BRIEF — Every line of the material below, from the top through the line with "Displayed cross-section: cut, width", should be reproduced exactly.

EXTRACTED RECORDS —
------------------------------------

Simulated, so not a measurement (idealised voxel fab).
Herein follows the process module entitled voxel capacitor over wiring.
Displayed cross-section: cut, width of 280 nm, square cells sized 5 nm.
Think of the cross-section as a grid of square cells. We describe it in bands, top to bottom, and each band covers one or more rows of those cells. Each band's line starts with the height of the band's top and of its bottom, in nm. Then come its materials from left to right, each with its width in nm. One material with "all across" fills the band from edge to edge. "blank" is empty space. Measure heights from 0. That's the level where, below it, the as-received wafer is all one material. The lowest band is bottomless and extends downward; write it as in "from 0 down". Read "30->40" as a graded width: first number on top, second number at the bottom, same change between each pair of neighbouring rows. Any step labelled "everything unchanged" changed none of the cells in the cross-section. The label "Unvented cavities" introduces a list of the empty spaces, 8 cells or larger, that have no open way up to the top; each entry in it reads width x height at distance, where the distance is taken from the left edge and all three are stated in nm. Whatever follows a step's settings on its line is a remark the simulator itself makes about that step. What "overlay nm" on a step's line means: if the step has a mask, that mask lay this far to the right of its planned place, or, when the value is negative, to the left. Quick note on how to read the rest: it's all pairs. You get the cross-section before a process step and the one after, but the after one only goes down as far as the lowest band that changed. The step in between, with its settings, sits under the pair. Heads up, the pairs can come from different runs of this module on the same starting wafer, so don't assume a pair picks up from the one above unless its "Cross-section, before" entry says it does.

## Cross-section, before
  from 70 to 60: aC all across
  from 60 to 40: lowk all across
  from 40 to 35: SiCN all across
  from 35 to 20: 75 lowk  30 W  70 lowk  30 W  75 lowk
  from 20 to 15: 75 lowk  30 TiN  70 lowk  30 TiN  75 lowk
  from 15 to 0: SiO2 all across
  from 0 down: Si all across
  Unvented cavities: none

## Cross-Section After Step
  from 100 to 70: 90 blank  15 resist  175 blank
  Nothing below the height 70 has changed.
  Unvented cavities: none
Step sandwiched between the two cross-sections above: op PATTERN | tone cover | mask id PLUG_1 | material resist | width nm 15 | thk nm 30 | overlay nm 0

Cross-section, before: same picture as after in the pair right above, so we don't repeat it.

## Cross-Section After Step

------------------------------------

WRITTEN REPLY —
Simulated, so not a measurement (idealised voxel fab).
Herein follows the process module entitled voxel capacitor over wiring.
Displayed cross-section: cut, width of 280 nm, square cells sized 5 nm.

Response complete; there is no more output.